━━━━━━

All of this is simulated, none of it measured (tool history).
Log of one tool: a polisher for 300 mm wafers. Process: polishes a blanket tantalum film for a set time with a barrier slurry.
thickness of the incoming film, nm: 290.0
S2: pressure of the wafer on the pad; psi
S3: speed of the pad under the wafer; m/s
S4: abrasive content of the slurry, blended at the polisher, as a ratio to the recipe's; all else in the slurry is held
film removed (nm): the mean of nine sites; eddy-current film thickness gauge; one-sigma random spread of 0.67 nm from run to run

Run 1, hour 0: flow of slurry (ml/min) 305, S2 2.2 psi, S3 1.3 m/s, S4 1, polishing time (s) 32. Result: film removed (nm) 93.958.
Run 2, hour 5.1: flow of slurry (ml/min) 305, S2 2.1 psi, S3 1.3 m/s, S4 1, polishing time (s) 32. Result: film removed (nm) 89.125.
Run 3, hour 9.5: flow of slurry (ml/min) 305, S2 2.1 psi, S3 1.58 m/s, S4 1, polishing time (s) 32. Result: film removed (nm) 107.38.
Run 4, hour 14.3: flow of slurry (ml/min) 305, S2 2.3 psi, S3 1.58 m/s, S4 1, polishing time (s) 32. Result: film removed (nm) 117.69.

━━━━━━

Output must consist only of the listing's lines from the first through the line with "S3: speed of the pad under the wafer; m/s", reproduced word for word.

All of this is simulated, none of it measured (tool history).
Log of one tool: a polisher for 300 mm wafers. Process: polishes a blanket tantalum film for a set time with a barrier slurry.
thickness of the incoming film, nm: 290.0
S2: pressure of the wafer on the pad; psi
S3: speed of the pad under the wafer; m/s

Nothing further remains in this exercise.